» **Assigned task**
Please quote exactly the lines below from the line containing "B1: reference wafer" to the line containing "Every chamber carries", both lines included, and nothing else.

BEGIN Record excerpts
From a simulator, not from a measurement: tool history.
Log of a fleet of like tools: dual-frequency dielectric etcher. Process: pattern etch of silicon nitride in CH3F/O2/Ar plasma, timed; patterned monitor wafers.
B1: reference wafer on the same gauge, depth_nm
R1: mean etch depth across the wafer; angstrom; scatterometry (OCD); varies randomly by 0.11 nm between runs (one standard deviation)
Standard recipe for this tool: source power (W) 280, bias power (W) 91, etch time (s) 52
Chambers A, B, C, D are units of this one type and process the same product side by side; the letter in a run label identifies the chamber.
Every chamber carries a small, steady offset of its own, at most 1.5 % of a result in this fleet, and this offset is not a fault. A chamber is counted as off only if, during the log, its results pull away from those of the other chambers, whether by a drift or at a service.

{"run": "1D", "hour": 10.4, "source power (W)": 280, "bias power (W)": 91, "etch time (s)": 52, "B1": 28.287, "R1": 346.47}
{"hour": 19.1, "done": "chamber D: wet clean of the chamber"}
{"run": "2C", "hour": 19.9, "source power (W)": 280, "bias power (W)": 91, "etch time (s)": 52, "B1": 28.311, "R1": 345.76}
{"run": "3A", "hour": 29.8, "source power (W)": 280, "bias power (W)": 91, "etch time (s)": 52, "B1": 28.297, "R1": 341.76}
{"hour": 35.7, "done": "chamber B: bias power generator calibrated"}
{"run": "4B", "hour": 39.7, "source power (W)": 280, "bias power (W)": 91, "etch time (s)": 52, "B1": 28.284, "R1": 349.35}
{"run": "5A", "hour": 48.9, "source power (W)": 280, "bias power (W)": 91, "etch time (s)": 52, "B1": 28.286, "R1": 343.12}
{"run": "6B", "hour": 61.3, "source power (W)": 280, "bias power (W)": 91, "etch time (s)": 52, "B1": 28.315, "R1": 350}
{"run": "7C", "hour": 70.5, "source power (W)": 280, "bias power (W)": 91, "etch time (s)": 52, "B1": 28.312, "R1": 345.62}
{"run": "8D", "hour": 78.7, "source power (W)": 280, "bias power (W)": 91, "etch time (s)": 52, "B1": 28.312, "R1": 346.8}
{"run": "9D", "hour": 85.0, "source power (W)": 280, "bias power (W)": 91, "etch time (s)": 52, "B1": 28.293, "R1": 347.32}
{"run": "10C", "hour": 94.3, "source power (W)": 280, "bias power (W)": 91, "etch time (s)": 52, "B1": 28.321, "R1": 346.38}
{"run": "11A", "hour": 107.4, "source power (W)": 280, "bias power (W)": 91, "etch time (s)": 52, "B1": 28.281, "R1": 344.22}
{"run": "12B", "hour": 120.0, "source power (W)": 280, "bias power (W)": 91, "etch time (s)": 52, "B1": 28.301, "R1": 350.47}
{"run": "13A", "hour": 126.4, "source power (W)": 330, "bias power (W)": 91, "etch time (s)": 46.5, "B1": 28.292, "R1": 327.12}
END Record excerpts

» **Your solution**
B1: reference wafer on the same gauge, depth_nm
R1: mean etch depth across the wafer; angstrom; scatterometry (OCD); varies randomly by 0.11 nm between runs (one standard deviation)
Standard recipe for this tool: source power (W) 280, bias power (W) 91, etch time (s) 52
Chambers A, B, C, D are units of this one type and process the same product side by side; the letter in a run label identifies the chamber.
Every chamber carries a small, steady offset of its own, at most 1.5 % of a result in this fleet, and this offset is not a fault. A chamber is counted as off only if, during the log, its results pull away from those of the other chambers, whether by a drift or at a service.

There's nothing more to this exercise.